> _Assignment_:
In the material below, transcribe every line from the first through the line holding "We display cut, a", exactly, and stop after that line.

> _Records supplied_:
=-=-=-=-=
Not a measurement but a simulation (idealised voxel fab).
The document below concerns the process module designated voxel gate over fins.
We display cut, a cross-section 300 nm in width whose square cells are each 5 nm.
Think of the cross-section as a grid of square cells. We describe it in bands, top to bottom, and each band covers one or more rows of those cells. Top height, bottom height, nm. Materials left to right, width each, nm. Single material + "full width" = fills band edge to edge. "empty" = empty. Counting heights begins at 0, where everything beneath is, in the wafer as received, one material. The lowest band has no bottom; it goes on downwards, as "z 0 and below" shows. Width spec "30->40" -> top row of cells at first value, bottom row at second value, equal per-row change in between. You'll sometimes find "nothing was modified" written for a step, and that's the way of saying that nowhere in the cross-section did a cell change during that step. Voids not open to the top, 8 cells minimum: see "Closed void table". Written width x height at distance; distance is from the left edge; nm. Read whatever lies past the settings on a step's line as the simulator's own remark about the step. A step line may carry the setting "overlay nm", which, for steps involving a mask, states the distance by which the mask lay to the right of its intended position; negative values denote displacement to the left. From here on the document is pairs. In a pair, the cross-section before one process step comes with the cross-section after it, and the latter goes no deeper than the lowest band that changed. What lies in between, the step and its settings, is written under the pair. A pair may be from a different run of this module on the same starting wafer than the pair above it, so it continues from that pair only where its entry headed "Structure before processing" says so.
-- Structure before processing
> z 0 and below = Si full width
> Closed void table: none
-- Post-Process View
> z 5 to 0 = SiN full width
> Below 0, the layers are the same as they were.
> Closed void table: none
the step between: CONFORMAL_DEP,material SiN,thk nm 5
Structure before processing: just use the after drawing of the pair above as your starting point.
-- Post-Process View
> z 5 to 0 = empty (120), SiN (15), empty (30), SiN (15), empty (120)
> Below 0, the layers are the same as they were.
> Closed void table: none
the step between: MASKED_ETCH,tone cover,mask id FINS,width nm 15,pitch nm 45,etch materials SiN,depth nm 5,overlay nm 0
=-=-=-=-=

> _Task answer_:
Not a measurement but a simulation (idealised voxel fab).
The document below concerns the process module designated voxel gate over fins.
We display cut, a cross-section 300 nm in width whose square cells are each 5 nm.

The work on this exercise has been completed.